**PROVIDED INFORMATION:**
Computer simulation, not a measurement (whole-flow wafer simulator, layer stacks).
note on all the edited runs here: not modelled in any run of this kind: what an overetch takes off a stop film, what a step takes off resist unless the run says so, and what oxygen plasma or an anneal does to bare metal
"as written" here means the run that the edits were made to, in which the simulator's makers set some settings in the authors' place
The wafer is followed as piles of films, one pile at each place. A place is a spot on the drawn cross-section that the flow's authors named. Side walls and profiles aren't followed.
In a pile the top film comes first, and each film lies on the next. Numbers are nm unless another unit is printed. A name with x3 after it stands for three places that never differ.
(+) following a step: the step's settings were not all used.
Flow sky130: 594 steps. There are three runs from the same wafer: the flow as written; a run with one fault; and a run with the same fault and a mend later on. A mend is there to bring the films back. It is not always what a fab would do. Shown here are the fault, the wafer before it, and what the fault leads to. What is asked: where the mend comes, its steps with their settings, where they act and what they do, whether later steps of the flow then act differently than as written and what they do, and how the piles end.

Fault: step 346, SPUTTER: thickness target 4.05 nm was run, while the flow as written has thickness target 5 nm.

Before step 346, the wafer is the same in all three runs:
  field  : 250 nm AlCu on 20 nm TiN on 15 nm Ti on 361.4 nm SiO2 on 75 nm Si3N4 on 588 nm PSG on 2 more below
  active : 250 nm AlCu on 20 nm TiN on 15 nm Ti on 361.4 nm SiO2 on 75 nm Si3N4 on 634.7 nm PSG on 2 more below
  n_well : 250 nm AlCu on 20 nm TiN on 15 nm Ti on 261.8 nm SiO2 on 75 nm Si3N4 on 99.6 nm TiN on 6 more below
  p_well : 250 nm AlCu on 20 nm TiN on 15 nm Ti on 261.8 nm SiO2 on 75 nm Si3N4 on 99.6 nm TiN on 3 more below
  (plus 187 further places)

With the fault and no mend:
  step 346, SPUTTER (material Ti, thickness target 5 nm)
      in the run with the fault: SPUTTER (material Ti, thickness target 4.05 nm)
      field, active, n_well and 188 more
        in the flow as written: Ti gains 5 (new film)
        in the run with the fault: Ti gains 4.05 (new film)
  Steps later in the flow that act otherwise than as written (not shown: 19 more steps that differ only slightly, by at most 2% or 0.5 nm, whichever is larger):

**REQUIREMENT:** The lines from the start of the entries above through the line containing "note on all" are the ones to return, please; copy them exactly and include both ends.

**EXERCISE ANSWER:**
Computer simulation, not a measurement (whole-flow wafer simulator, layer stacks).
note on all the edited runs here: not modelled in any run of this kind: what an overetch takes off a stop film, what a step takes off resist unless the run says so, and what oxygen plasma or an anneal does to bare metal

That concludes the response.